[INFORMATION SUPPLIED Boundary: Start]

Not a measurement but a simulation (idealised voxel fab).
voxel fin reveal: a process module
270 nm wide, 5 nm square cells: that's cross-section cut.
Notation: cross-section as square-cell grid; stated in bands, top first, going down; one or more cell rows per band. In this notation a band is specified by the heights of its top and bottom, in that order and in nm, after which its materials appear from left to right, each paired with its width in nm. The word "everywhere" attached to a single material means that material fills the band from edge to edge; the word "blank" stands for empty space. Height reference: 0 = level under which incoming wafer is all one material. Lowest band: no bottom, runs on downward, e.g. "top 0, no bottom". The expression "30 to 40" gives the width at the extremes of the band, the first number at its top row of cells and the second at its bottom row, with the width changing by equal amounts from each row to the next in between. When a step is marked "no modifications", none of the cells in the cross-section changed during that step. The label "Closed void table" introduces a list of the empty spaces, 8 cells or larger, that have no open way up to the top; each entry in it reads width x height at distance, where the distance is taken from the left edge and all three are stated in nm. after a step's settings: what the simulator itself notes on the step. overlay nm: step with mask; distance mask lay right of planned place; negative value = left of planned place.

[INFORMATION SUPPLIED Boundary: End]

- [WORK REQUEST] Nothing in the records may be left out; copy them all exactly.

- [WORKED SOLUTION]
Not a measurement but a simulation (idealised voxel fab).
voxel fin reveal: a process module
270 nm wide, 5 nm square cells: that's cross-section cut.
Notation: cross-section as square-cell grid; stated in bands, top first, going down; one or more cell rows per band. In this notation a band is specified by the heights of its top and bottom, in that order and in nm, after which its materials appear from left to right, each paired with its width in nm. The word "everywhere" attached to a single material means that material fills the band from edge to edge; the word "blank" stands for empty space. Height reference: 0 = level under which incoming wafer is all one material. Lowest band: no bottom, runs on downward, e.g. "top 0, no bottom". The expression "30 to 40" gives the width at the extremes of the band, the first number at its top row of cells and the second at its bottom row, with the width changing by equal amounts from each row to the next in between. When a step is marked "no modifications", none of the cells in the cross-section changed during that step. The label "Closed void table" introduces a list of the empty spaces, 8 cells or larger, that have no open way up to the top; each entry in it reads width x height at distance, where the distance is taken from the left edge and all three are stated in nm. after a step's settings: what the simulator itself notes on the step. overlay nm: step with mask; distance mask lay right of planned place; negative value = left of planned place.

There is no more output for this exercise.